## PROVIDED DATA
_ _ _ _ _

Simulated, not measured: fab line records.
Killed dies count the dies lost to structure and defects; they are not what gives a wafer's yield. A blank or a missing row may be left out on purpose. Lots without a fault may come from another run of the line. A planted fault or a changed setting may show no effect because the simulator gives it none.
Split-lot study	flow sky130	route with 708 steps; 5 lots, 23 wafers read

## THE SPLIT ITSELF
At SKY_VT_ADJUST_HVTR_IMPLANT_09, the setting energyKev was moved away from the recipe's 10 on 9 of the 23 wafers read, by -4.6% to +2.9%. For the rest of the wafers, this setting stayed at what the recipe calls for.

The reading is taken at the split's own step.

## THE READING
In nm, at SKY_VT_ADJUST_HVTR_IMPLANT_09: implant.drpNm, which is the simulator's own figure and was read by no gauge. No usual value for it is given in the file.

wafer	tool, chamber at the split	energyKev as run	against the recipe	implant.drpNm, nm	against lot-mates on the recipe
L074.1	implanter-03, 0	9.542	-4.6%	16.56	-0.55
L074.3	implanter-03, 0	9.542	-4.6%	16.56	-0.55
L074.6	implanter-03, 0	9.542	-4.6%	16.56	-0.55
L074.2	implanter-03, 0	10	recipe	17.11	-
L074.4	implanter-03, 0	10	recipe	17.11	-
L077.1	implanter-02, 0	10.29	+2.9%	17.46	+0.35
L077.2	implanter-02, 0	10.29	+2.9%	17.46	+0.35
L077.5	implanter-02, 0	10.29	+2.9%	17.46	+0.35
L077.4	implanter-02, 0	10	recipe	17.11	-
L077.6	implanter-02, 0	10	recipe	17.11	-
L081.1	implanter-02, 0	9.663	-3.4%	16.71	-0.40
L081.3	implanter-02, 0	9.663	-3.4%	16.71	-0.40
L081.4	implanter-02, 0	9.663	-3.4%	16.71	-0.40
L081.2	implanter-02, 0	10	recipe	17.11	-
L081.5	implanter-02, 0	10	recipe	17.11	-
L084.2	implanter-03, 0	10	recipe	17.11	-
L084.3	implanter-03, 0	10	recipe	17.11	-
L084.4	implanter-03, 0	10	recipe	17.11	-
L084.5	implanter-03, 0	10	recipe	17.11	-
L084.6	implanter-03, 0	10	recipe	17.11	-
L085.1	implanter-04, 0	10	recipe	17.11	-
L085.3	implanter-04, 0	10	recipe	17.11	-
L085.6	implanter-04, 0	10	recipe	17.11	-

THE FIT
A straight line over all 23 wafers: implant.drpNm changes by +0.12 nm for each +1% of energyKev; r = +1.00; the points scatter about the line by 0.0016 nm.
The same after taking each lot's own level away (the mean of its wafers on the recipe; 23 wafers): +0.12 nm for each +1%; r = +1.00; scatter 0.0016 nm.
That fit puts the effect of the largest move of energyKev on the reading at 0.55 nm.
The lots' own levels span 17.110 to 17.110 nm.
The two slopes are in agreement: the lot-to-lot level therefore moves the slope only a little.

_ _ _ _ _

Reproduce exactly the stretch of the material above that starts at the line with "That fit puts" and ends at the line with "The lots' own", both included, and nothing else.

That fit puts the effect of the largest move of energyKev on the reading at 0.55 nm.
The lots' own levels span 17.110 to 17.110 nm.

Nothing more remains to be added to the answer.